[Given records Boundary: Start]

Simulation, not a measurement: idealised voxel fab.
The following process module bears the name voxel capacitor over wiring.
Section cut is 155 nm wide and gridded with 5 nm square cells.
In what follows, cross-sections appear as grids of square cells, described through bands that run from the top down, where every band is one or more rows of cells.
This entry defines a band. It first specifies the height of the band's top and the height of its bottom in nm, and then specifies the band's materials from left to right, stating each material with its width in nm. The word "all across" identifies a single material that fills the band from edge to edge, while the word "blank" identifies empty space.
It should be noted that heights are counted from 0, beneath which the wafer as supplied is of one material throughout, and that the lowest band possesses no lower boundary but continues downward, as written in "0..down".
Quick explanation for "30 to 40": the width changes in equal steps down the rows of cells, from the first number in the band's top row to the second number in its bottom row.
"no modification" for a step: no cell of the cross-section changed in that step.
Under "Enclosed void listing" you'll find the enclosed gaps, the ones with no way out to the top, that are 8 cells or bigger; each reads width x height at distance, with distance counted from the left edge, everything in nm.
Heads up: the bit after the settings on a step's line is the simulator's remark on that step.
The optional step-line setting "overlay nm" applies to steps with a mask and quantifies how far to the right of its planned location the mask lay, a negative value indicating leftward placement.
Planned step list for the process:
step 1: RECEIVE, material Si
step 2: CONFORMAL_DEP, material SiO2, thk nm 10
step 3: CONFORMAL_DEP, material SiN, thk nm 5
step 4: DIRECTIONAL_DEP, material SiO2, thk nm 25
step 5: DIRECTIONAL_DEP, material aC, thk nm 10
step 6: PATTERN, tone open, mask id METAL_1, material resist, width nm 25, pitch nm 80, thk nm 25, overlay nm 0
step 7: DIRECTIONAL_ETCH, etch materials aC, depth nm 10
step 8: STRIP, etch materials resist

[Given records Boundary: End]

=== Brief ===
Every line of the listing is to be transcribed exactly.

=== Answer section ===
Simulation, not a measurement: idealised voxel fab.
The following process module bears the name voxel capacitor over wiring.
Section cut is 155 nm wide and gridded with 5 nm square cells.
In what follows, cross-sections appear as grids of square cells, described through bands that run from the top down, where every band is one or more rows of cells.
This entry defines a band. It first specifies the height of the band's top and the height of its bottom in nm, and then specifies the band's materials from left to right, stating each material with its width in nm. The word "all across" identifies a single material that fills the band from edge to edge, while the word "blank" identifies empty space.
It should be noted that heights are counted from 0, beneath which the wafer as supplied is of one material throughout, and that the lowest band possesses no lower boundary but continues downward, as written in "0..down".
Quick explanation for "30 to 40": the width changes in equal steps down the rows of cells, from the first number in the band's top row to the second number in its bottom row.
"no modification" for a step: no cell of the cross-section changed in that step.
Under "Enclosed void listing" you'll find the enclosed gaps, the ones with no way out to the top, that are 8 cells or bigger; each reads width x height at distance, with distance counted from the left edge, everything in nm.
Heads up: the bit after the settings on a step's line is the simulator's remark on that step.
The optional step-line setting "overlay nm" applies to steps with a mask and quantifies how far to the right of its planned location the mask lay, a negative value indicating leftward placement.
Planned step list for the process:
step 1: RECEIVE, material Si
step 2: CONFORMAL_DEP, material SiO2, thk nm 10
step 3: CONFORMAL_DEP, material SiN, thk nm 5
step 4: DIRECTIONAL_DEP, material SiO2, thk nm 25
step 5: DIRECTIONAL_DEP, material aC, thk nm 10
step 6: PATTERN, tone open, mask id METAL_1, material resist, width nm 25, pitch nm 80, thk nm 25, overlay nm 0
step 7: DIRECTIONAL_ETCH, etch materials aC, depth nm 10
step 8: STRIP, etch materials resist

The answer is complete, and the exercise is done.